Brief:
Every line of the listing should be transcribed exactly, with nothing left out.

Source information:
- Opening Delimiter -

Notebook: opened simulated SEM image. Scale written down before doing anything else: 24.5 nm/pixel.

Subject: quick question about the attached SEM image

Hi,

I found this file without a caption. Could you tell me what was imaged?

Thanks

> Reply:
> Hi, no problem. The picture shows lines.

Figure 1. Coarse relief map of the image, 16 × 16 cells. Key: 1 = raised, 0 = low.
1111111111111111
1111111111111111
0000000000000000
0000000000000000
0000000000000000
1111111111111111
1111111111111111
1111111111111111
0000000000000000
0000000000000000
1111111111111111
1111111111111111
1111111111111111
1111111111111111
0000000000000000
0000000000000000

- Closing Delimiter -

Written answer:
Notebook: opened simulated SEM image. Scale written down before doing anything else: 24.5 nm/pixel.

Subject: quick question about the attached SEM image

Hi,

I found this file without a caption. Could you tell me what was imaged?

Thanks

> Reply:
> Hi, no problem. The picture shows lines.

Figure 1. Coarse relief map of the image, 16 × 16 cells. Key: 1 = raised, 0 = low.
1111111111111111
1111111111111111
0000000000000000
0000000000000000
0000000000000000
1111111111111111
1111111111111111
1111111111111111
0000000000000000
0000000000000000
1111111111111111
1111111111111111
1111111111111111
1111111111111111
0000000000000000
0000000000000000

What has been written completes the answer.